▸ Assignment
Each entry, in full: reproduce it exactly.

▸ Material supplied
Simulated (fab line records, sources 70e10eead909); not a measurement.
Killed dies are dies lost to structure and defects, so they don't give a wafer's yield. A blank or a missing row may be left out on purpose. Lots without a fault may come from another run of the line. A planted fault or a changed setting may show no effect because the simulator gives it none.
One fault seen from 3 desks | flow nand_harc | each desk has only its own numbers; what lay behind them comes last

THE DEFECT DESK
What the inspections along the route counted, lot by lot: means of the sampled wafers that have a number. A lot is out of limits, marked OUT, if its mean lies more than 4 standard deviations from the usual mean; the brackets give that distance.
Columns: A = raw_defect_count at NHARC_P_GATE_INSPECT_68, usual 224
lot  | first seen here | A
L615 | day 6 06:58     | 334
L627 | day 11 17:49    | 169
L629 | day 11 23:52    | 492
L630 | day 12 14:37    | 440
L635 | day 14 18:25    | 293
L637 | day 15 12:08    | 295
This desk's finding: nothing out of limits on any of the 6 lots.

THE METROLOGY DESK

▸ Exercise result
Simulated (fab line records, sources 70e10eead909); not a measurement.
Killed dies are dies lost to structure and defects, so they don't give a wafer's yield. A blank or a missing row may be left out on purpose. Lots without a fault may come from another run of the line. A planted fault or a changed setting may show no effect because the simulator gives it none.
One fault seen from 3 desks | flow nand_harc | each desk has only its own numbers; what lay behind them comes last

THE DEFECT DESK
What the inspections along the route counted, lot by lot: means of the sampled wafers that have a number. A lot is out of limits, marked OUT, if its mean lies more than 4 standard deviations from the usual mean; the brackets give that distance.
Columns: A = raw_defect_count at NHARC_P_GATE_INSPECT_68, usual 224
lot  | first seen here | A
L615 | day 6 06:58     | 334
L627 | day 11 17:49    | 169
L629 | day 11 23:52    | 492
L630 | day 12 14:37    | 440
L635 | day 14 18:25    | 293
L637 | day 15 12:08    | 295
This desk's finding: nothing out of limits on any of the 6 lots.

THE METROLOGY DESK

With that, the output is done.